··· Provided material

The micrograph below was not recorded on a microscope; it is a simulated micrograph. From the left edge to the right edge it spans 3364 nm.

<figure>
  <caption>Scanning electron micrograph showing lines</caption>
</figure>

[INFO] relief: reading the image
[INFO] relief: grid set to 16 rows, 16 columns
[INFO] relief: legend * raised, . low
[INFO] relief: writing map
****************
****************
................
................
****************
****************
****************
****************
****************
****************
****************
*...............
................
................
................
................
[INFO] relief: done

······

Task item ▸ All of the records must be repeated exactly.

Exercise response ▸
The micrograph below was not recorded on a microscope; it is a simulated micrograph. From the left edge to the right edge it spans 3364 nm.

<figure>
  <caption>Scanning electron micrograph showing lines</caption>
</figure>

[INFO] relief: reading the image
[INFO] relief: grid set to 16 rows, 16 columns
[INFO] relief: legend * raised, . low
[INFO] relief: writing map
****************
****************
................
................
****************
****************
****************
****************
****************
****************
****************
*...............
................
................
................
................
[INFO] relief: done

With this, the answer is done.